Brief: Every record has to be written out exactly, with no line missing.

Information:
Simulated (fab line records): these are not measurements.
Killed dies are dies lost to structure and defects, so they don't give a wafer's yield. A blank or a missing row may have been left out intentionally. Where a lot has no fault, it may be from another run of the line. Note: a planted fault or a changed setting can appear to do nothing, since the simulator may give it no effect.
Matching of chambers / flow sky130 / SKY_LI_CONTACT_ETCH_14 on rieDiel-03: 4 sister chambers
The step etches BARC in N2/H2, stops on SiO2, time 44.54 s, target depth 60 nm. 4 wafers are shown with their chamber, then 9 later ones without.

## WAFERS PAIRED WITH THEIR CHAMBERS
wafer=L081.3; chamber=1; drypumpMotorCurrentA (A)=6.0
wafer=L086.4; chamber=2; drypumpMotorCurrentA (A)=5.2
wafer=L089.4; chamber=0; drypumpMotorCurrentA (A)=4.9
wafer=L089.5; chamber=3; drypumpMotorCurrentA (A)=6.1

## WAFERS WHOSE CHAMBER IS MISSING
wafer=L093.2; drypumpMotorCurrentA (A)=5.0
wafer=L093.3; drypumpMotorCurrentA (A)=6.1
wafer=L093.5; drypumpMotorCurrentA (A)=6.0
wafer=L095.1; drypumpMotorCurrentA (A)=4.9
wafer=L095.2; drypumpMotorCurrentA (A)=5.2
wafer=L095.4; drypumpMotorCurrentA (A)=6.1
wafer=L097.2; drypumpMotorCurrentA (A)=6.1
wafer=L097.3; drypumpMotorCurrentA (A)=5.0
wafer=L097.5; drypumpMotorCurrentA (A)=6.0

Answer space:
Simulated (fab line records): these are not measurements.
Killed dies are dies lost to structure and defects, so they don't give a wafer's yield. A blank or a missing row may have been left out intentionally. Where a lot has no fault, it may be from another run of the line. Note: a planted fault or a changed setting can appear to do nothing, since the simulator may give it no effect.
Matching of chambers / flow sky130 / SKY_LI_CONTACT_ETCH_14 on rieDiel-03: 4 sister chambers
The step etches BARC in N2/H2, stops on SiO2, time 44.54 s, target depth 60 nm. 4 wafers are shown with their chamber, then 9 later ones without.

## WAFERS PAIRED WITH THEIR CHAMBERS
wafer=L081.3; chamber=1; drypumpMotorCurrentA (A)=6.0
wafer=L086.4; chamber=2; drypumpMotorCurrentA (A)=5.2
wafer=L089.4; chamber=0; drypumpMotorCurrentA (A)=4.9
wafer=L089.5; chamber=3; drypumpMotorCurrentA (A)=6.1

## WAFERS WHOSE CHAMBER IS MISSING
wafer=L093.2; drypumpMotorCurrentA (A)=5.0
wafer=L093.3; drypumpMotorCurrentA (A)=6.1
wafer=L093.5; drypumpMotorCurrentA (A)=6.0
wafer=L095.1; drypumpMotorCurrentA (A)=4.9
wafer=L095.2; drypumpMotorCurrentA (A)=5.2
wafer=L095.4; drypumpMotorCurrentA (A)=6.1
wafer=L097.2; drypumpMotorCurrentA (A)=6.1
wafer=L097.3; drypumpMotorCurrentA (A)=5.0
wafer=L097.5; drypumpMotorCurrentA (A)=6.0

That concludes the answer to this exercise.